Work task:
All of the data is to be copied without a single change.

Dataset content:
========================

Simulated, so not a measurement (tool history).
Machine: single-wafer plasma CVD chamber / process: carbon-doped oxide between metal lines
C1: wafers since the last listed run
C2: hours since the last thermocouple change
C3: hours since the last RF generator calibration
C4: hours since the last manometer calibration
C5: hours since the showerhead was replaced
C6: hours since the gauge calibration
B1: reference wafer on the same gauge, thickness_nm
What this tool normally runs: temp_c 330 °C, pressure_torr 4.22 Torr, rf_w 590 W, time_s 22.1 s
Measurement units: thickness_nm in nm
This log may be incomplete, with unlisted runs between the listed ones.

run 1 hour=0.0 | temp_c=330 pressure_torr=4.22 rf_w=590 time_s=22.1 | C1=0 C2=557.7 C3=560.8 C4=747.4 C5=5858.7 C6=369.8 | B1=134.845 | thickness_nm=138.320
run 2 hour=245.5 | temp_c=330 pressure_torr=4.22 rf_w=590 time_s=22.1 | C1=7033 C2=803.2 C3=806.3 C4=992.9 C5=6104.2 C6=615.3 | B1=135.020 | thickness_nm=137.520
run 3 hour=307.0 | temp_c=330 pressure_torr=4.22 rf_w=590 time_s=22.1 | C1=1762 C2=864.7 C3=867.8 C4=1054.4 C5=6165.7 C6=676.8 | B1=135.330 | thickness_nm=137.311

========================

Problem solution:
Simulated, so not a measurement (tool history).
Machine: single-wafer plasma CVD chamber / process: carbon-doped oxide between metal lines
C1: wafers since the last listed run
C2: hours since the last thermocouple change
C3: hours since the last RF generator calibration
C4: hours since the last manometer calibration
C5: hours since the showerhead was replaced
C6: hours since the gauge calibration
B1: reference wafer on the same gauge, thickness_nm
What this tool normally runs: temp_c 330 °C, pressure_torr 4.22 Torr, rf_w 590 W, time_s 22.1 s
Measurement units: thickness_nm in nm
This log may be incomplete, with unlisted runs between the listed ones.

run 1 hour=0.0 | temp_c=330 pressure_torr=4.22 rf_w=590 time_s=22.1 | C1=0 C2=557.7 C3=560.8 C4=747.4 C5=5858.7 C6=369.8 | B1=134.845 | thickness_nm=138.320
run 2 hour=245.5 | temp_c=330 pressure_torr=4.22 rf_w=590 time_s=22.1 | C1=7033 C2=803.2 C3=806.3 C4=992.9 C5=6104.2 C6=615.3 | B1=135.020 | thickness_nm=137.520
run 3 hour=307.0 | temp_c=330 pressure_torr=4.22 rf_w=590 time_s=22.1 | C1=1762 C2=864.7 C3=867.8 C4=1054.4 C5=6165.7 C6=676.8 | B1=135.330 | thickness_nm=137.311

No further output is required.